Assignment:
Could you copy, exactly as written, every line from the first line of the records through the one containing "How this came"?

Source information:
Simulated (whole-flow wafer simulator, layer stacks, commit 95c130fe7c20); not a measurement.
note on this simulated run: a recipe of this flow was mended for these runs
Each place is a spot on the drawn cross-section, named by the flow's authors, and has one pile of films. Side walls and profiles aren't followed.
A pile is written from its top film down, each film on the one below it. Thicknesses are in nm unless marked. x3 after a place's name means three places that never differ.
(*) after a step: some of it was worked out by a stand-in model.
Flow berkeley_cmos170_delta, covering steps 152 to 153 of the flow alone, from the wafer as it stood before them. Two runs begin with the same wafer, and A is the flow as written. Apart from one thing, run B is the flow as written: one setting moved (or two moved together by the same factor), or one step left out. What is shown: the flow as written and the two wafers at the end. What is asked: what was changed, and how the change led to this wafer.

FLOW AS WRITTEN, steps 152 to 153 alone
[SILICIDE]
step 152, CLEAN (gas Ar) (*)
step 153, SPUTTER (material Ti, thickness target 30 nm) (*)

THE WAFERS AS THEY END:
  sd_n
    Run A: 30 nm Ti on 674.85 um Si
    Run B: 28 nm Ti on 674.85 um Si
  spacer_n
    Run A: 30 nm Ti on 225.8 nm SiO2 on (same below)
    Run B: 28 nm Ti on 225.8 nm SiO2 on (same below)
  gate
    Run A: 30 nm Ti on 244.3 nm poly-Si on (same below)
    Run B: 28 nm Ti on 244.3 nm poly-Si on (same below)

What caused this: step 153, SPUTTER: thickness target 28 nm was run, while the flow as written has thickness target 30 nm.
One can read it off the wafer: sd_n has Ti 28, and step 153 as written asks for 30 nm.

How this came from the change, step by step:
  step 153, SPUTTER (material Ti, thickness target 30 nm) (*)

Expected answer:
Simulated (whole-flow wafer simulator, layer stacks, commit 95c130fe7c20); not a measurement.
note on this simulated run: a recipe of this flow was mended for these runs
Each place is a spot on the drawn cross-section, named by the flow's authors, and has one pile of films. Side walls and profiles aren't followed.
A pile is written from its top film down, each film on the one below it. Thicknesses are in nm unless marked. x3 after a place's name means three places that never differ.
(*) after a step: some of it was worked out by a stand-in model.
Flow berkeley_cmos170_delta, covering steps 152 to 153 of the flow alone, from the wafer as it stood before them. Two runs begin with the same wafer, and A is the flow as written. Apart from one thing, run B is the flow as written: one setting moved (or two moved together by the same factor), or one step left out. What is shown: the flow as written and the two wafers at the end. What is asked: what was changed, and how the change led to this wafer.

FLOW AS WRITTEN, steps 152 to 153 alone
[SILICIDE]
step 152, CLEAN (gas Ar) (*)
step 153, SPUTTER (material Ti, thickness target 30 nm) (*)

THE WAFERS AS THEY END:
  sd_n
    Run A: 30 nm Ti on 674.85 um Si
    Run B: 28 nm Ti on 674.85 um Si
  spacer_n
    Run A: 30 nm Ti on 225.8 nm SiO2 on (same below)
    Run B: 28 nm Ti on 225.8 nm SiO2 on (same below)
  gate
    Run A: 30 nm Ti on 244.3 nm poly-Si on (same below)
    Run B: 28 nm Ti on 244.3 nm poly-Si on (same below)

What caused this: step 153, SPUTTER: thickness target 28 nm was run, while the flow as written has thickness target 30 nm.
One can read it off the wafer: sd_n has Ti 28, and step 153 as written asks for 30 nm.

How this came from the change, step by step:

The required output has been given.